→ STUDY MATERIAL:
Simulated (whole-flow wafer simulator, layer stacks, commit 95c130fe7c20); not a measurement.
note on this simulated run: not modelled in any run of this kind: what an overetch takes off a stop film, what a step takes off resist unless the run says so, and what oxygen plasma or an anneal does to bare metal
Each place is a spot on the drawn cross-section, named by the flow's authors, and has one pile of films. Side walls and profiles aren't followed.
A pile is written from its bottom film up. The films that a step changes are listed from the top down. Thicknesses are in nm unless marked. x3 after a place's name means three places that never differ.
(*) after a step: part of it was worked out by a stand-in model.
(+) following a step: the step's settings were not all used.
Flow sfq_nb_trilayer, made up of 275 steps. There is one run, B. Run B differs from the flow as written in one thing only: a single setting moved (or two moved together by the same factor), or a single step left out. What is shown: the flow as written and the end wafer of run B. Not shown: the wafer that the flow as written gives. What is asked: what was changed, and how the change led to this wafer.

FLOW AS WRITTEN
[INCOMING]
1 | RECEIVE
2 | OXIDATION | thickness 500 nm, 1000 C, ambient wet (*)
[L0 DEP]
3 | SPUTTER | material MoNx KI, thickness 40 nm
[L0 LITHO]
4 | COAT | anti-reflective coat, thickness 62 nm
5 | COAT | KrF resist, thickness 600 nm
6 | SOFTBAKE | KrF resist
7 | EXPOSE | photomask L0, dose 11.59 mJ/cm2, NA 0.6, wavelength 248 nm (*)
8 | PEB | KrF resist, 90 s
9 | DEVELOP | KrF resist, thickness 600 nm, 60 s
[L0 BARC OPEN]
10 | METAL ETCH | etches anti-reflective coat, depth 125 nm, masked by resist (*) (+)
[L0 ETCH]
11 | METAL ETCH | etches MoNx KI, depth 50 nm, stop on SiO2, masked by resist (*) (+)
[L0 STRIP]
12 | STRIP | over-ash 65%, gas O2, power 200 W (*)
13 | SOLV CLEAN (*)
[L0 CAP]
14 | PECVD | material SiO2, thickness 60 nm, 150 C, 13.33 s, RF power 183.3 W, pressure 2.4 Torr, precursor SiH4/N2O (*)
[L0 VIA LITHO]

→ WORK ITEM:
Above this instruction are the records; retype exactly the lines from the one containing "[L0 BARC OPEN]" up to and including the one containing "14 | PECVD |".

→ EXPECTED ANSWER:
[L0 BARC OPEN]
10 | METAL ETCH | etches anti-reflective coat, depth 125 nm, masked by resist (*) (+)
[L0 ETCH]
11 | METAL ETCH | etches MoNx KI, depth 50 nm, stop on SiO2, masked by resist (*) (+)
[L0 STRIP]
12 | STRIP | over-ash 65%, gas O2, power 200 W (*)
13 | SOLV CLEAN (*)
[L0 CAP]
14 | PECVD | material SiO2, thickness 60 nm, 150 C, 13.33 s, RF power 183.3 W, pressure 2.4 Torr, precursor SiH4/N2O (*)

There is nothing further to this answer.